REQUIREMENT:
Nothing should be omitted: restate the full listing word for word.

PROVIDED DATA:
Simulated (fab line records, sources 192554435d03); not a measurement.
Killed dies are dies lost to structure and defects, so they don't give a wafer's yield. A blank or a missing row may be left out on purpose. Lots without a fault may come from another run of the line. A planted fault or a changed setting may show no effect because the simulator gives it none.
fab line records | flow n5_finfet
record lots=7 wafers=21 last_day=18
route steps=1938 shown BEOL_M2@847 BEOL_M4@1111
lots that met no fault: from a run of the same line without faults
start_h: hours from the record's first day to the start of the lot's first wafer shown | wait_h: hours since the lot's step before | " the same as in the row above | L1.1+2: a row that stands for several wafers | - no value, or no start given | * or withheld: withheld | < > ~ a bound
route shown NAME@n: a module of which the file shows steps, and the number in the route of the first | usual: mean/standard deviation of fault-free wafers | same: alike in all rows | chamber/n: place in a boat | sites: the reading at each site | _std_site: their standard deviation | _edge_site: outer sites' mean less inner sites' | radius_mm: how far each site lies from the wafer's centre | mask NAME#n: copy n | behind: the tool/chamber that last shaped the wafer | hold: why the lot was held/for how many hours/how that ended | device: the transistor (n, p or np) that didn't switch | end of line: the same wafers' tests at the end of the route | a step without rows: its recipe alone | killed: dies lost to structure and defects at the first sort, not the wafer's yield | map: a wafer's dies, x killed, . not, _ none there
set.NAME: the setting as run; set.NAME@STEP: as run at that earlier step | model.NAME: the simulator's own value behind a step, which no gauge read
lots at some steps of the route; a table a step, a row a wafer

TASK ANSWER:
Simulated (fab line records, sources 192554435d03); not a measurement.
Killed dies are dies lost to structure and defects, so they don't give a wafer's yield. A blank or a missing row may be left out on purpose. Lots without a fault may come from another run of the line. A planted fault or a changed setting may show no effect because the simulator gives it none.
fab line records | flow n5_finfet
record lots=7 wafers=21 last_day=18
route steps=1938 shown BEOL_M2@847 BEOL_M4@1111
lots that met no fault: from a run of the same line without faults
start_h: hours from the record's first day to the start of the lot's first wafer shown | wait_h: hours since the lot's step before | " the same as in the row above | L1.1+2: a row that stands for several wafers | - no value, or no start given | * or withheld: withheld | < > ~ a bound
route shown NAME@n: a module of which the file shows steps, and the number in the route of the first | usual: mean/standard deviation of fault-free wafers | same: alike in all rows | chamber/n: place in a boat | sites: the reading at each site | _std_site: their standard deviation | _edge_site: outer sites' mean less inner sites' | radius_mm: how far each site lies from the wafer's centre | mask NAME#n: copy n | behind: the tool/chamber that last shaped the wafer | hold: why the lot was held/for how many hours/how that ended | device: the transistor (n, p or np) that didn't switch | end of line: the same wafers' tests at the end of the route | a step without rows: its recipe alone | killed: dies lost to structure and defects at the first sort, not the wafer's yield | map: a wafer's dies, x killed, . not, _ none there
set.NAME: the setting as run; set.NAME@STEP: as run at that earlier step | model.NAME: the simulator's own value behind a step, which no gauge read
lots at some steps of the route; a table a step, a row a wafer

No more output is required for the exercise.